▸ **Work request**
Return every line of the listing below, unchanged, from its first line to the line holding "1 | OXIDATION", that line included.

▸ **Records shown**
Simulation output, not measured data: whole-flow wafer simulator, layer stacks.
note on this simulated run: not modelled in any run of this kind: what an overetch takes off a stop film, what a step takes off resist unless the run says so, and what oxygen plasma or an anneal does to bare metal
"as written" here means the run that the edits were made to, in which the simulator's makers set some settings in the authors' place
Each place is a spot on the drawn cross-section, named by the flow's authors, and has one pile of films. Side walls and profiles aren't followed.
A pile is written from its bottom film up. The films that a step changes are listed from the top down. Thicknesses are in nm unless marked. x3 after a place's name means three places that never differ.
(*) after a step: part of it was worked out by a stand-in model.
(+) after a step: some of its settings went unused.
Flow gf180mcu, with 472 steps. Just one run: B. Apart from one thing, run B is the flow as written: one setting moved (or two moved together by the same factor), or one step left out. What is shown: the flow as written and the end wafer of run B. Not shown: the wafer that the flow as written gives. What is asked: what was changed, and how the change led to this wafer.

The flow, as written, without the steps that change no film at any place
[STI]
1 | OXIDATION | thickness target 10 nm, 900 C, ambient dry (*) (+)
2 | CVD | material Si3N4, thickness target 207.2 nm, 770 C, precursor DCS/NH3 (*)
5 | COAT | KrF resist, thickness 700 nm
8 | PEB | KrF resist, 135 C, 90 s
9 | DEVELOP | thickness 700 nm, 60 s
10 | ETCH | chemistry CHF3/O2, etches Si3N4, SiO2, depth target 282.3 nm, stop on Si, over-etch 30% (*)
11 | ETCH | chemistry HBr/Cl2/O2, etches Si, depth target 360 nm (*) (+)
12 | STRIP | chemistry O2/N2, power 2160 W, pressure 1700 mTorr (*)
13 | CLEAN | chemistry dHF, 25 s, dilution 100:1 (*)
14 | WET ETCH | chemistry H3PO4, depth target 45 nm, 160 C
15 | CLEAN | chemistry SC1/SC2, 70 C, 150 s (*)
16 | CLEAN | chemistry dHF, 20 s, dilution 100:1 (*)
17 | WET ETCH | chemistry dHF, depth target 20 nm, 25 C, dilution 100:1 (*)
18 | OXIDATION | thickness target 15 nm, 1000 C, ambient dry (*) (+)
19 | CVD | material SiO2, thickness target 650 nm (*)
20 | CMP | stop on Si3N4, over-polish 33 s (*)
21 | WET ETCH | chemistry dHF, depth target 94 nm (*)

▸ **Answer section**
Simulation output, not measured data: whole-flow wafer simulator, layer stacks.
note on this simulated run: not modelled in any run of this kind: what an overetch takes off a stop film, what a step takes off resist unless the run says so, and what oxygen plasma or an anneal does to bare metal
"as written" here means the run that the edits were made to, in which the simulator's makers set some settings in the authors' place
Each place is a spot on the drawn cross-section, named by the flow's authors, and has one pile of films. Side walls and profiles aren't followed.
A pile is written from its bottom film up. The films that a step changes are listed from the top down. Thicknesses are in nm unless marked. x3 after a place's name means three places that never differ.
(*) after a step: part of it was worked out by a stand-in model.
(+) after a step: some of its settings went unused.
Flow gf180mcu, with 472 steps. Just one run: B. Apart from one thing, run B is the flow as written: one setting moved (or two moved together by the same factor), or one step left out. What is shown: the flow as written and the end wafer of run B. Not shown: the wafer that the flow as written gives. What is asked: what was changed, and how the change led to this wafer.

The flow, as written, without the steps that change no film at any place
[STI]
1 | OXIDATION | thickness target 10 nm, 900 C, ambient dry (*) (+)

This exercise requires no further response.